* _Work instruction_
Retype the entire listing, keeping every word as it is.

* _Stored data_
=== Begin Enclosure ===
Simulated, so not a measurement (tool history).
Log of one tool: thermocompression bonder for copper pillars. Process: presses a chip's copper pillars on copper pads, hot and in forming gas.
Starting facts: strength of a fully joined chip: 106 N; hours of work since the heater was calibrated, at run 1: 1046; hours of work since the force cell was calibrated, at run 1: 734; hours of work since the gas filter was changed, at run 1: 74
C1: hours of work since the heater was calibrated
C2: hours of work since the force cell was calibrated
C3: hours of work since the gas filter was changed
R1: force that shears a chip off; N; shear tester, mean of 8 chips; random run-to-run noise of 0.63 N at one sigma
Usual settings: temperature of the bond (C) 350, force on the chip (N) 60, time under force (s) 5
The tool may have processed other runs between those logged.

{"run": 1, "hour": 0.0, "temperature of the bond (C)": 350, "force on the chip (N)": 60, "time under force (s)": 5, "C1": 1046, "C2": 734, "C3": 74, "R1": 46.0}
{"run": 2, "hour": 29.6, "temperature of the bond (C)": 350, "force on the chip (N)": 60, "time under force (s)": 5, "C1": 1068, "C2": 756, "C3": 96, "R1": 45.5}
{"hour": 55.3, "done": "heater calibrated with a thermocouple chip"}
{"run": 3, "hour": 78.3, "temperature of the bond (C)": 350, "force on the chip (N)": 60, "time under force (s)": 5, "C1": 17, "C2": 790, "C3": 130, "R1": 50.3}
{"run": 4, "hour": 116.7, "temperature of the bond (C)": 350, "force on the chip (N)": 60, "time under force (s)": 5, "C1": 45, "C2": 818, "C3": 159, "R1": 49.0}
=== End Enclosure ===

* _Exercise response_
Simulated, so not a measurement (tool history).
Log of one tool: thermocompression bonder for copper pillars. Process: presses a chip's copper pillars on copper pads, hot and in forming gas.
Starting facts: strength of a fully joined chip: 106 N; hours of work since the heater was calibrated, at run 1: 1046; hours of work since the force cell was calibrated, at run 1: 734; hours of work since the gas filter was changed, at run 1: 74
C1: hours of work since the heater was calibrated
C2: hours of work since the force cell was calibrated
C3: hours of work since the gas filter was changed
R1: force that shears a chip off; N; shear tester, mean of 8 chips; random run-to-run noise of 0.63 N at one sigma
Usual settings: temperature of the bond (C) 350, force on the chip (N) 60, time under force (s) 5
The tool may have processed other runs between those logged.

{"run": 1, "hour": 0.0, "temperature of the bond (C)": 350, "force on the chip (N)": 60, "time under force (s)": 5, "C1": 1046, "C2": 734, "C3": 74, "R1": 46.0}
{"run": 2, "hour": 29.6, "temperature of the bond (C)": 350, "force on the chip (N)": 60, "time under force (s)": 5, "C1": 1068, "C2": 756, "C3": 96, "R1": 45.5}
{"hour": 55.3, "done": "heater calibrated with a thermocouple chip"}
{"run": 3, "hour": 78.3, "temperature of the bond (C)": 350, "force on the chip (N)": 60, "time under force (s)": 5, "C1": 17, "C2": 790, "C3": 130, "R1": 50.3}
{"run": 4, "hour": 116.7, "temperature of the bond (C)": 350, "force on the chip (N)": 60, "time under force (s)": 5, "C1": 45, "C2": 818, "C3": 159, "R1": 49.0}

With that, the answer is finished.